BRIEF: Could you please retype all of the entries exactly as they appear?

SUPPLIED INFORMATION:
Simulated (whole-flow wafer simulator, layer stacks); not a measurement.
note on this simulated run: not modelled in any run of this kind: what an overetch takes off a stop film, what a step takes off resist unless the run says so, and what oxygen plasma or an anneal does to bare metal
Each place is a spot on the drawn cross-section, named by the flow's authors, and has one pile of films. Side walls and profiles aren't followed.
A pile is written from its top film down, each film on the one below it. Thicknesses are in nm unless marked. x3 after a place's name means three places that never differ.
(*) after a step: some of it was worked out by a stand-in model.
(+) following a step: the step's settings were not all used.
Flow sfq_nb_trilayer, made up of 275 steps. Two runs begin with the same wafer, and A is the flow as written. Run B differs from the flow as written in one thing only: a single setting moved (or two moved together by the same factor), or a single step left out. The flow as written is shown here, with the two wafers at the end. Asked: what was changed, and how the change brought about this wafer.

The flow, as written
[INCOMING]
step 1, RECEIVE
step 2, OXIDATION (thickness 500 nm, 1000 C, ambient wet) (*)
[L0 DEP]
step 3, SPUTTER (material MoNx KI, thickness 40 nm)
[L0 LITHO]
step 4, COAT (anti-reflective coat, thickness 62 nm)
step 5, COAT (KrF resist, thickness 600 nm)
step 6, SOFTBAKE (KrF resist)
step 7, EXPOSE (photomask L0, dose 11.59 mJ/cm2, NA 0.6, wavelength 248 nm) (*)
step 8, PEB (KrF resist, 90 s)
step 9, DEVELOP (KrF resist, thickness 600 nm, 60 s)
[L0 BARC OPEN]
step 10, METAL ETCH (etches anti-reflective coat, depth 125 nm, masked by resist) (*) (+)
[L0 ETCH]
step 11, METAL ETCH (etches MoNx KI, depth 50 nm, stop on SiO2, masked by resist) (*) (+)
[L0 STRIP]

WRITTEN SOLUTION:
Simulated (whole-flow wafer simulator, layer stacks); not a measurement.
note on this simulated run: not modelled in any run of this kind: what an overetch takes off a stop film, what a step takes off resist unless the run says so, and what oxygen plasma or an anneal does to bare metal
Each place is a spot on the drawn cross-section, named by the flow's authors, and has one pile of films. Side walls and profiles aren't followed.
A pile is written from its top film down, each film on the one below it. Thicknesses are in nm unless marked. x3 after a place's name means three places that never differ.
(*) after a step: some of it was worked out by a stand-in model.
(+) following a step: the step's settings were not all used.
Flow sfq_nb_trilayer, made up of 275 steps. Two runs begin with the same wafer, and A is the flow as written. Run B differs from the flow as written in one thing only: a single setting moved (or two moved together by the same factor), or a single step left out. The flow as written is shown here, with the two wafers at the end. Asked: what was changed, and how the change brought about this wafer.

The flow, as written
[INCOMING]
step 1, RECEIVE
step 2, OXIDATION (thickness 500 nm, 1000 C, ambient wet) (*)
[L0 DEP]
step 3, SPUTTER (material MoNx KI, thickness 40 nm)
[L0 LITHO]
step 4, COAT (anti-reflective coat, thickness 62 nm)
step 5, COAT (KrF resist, thickness 600 nm)
step 6, SOFTBAKE (KrF resist)
step 7, EXPOSE (photomask L0, dose 11.59 mJ/cm2, NA 0.6, wavelength 248 nm) (*)
step 8, PEB (KrF resist, 90 s)
step 9, DEVELOP (KrF resist, thickness 600 nm, 60 s)
[L0 BARC OPEN]
step 10, METAL ETCH (etches anti-reflective coat, depth 125 nm, masked by resist) (*) (+)
[L0 ETCH]
step 11, METAL ETCH (etches MoNx KI, depth 50 nm, stop on SiO2, masked by resist) (*) (+)
[L0 STRIP]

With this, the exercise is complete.